### Exercise:
From the listing below, output only the lines starting at the line that has "A wafer's yield" and ending at the line that has "route steps=325 shown", exactly as they appear, ends included.

### Record extracts:
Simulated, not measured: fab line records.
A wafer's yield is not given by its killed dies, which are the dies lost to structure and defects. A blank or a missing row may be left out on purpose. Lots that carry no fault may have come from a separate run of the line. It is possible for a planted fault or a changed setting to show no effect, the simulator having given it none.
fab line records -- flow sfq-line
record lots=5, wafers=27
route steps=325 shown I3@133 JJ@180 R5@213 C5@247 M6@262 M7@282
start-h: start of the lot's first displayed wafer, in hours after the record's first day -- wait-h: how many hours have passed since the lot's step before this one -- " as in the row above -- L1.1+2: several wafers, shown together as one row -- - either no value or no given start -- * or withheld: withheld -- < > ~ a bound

### Written solution:
A wafer's yield is not given by its killed dies, which are the dies lost to structure and defects. A blank or a missing row may be left out on purpose. Lots that carry no fault may have come from a separate run of the line. It is possible for a planted fault or a changed setting to show no effect, the simulator having given it none.
fab line records -- flow sfq-line
record lots=5, wafers=27
route steps=325 shown I3@133 JJ@180 R5@213 C5@247 M6@262 M7@282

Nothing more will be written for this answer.